**Data supplied**
-=-=-

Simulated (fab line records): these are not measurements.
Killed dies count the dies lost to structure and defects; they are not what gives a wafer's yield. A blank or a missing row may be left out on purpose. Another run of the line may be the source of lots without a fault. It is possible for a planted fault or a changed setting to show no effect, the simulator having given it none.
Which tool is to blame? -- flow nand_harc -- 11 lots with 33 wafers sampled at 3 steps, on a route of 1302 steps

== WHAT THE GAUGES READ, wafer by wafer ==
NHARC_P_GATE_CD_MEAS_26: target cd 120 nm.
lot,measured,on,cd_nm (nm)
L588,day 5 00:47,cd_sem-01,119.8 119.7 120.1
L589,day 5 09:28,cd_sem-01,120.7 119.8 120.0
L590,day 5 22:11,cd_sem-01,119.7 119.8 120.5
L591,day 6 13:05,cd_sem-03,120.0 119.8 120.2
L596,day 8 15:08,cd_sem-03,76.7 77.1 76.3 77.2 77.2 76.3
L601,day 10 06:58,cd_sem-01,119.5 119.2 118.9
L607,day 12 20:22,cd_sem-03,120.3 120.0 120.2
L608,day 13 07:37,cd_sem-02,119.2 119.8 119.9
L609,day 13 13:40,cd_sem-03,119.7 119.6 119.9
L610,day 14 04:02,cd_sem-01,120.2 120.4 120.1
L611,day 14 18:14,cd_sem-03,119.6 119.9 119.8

-=-=-

Restate each entry above word for word.

**Written answer**
Simulated (fab line records): these are not measurements.
Killed dies count the dies lost to structure and defects; they are not what gives a wafer's yield. A blank or a missing row may be left out on purpose. Another run of the line may be the source of lots without a fault. It is possible for a planted fault or a changed setting to show no effect, the simulator having given it none.
Which tool is to blame? -- flow nand_harc -- 11 lots with 33 wafers sampled at 3 steps, on a route of 1302 steps

== WHAT THE GAUGES READ, wafer by wafer ==
NHARC_P_GATE_CD_MEAS_26: target cd 120 nm.
lot,measured,on,cd_nm (nm)
L588,day 5 00:47,cd_sem-01,119.8 119.7 120.1
L589,day 5 09:28,cd_sem-01,120.7 119.8 120.0
L590,day 5 22:11,cd_sem-01,119.7 119.8 120.5
L591,day 6 13:05,cd_sem-03,120.0 119.8 120.2
L596,day 8 15:08,cd_sem-03,76.7 77.1 76.3 77.2 77.2 76.3
L601,day 10 06:58,cd_sem-01,119.5 119.2 118.9
L607,day 12 20:22,cd_sem-03,120.3 120.0 120.2
L608,day 13 07:37,cd_sem-02,119.2 119.8 119.9
L609,day 13 13:40,cd_sem-03,119.7 119.6 119.9
L610,day 14 04:02,cd_sem-01,120.2 120.4 120.1
L611,day 14 18:14,cd_sem-03,119.6 119.9 119.8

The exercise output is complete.